===== Information =====

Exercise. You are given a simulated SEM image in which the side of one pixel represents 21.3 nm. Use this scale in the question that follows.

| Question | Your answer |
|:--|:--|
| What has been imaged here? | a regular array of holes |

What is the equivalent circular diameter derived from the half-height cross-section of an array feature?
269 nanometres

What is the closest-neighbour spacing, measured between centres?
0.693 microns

=====

Work instruction >> Transcribe only, please, the lines from the first line of the records through the line with "269 nanometres". Both of those lines are included.

Exercise output >>
Exercise. You are given a simulated SEM image in which the side of one pixel represents 21.3 nm. Use this scale in the question that follows.

| Question | Your answer |
|:--|:--|
| What has been imaged here? | a regular array of holes |

What is the equivalent circular diameter derived from the half-height cross-section of an array feature?
269 nanometres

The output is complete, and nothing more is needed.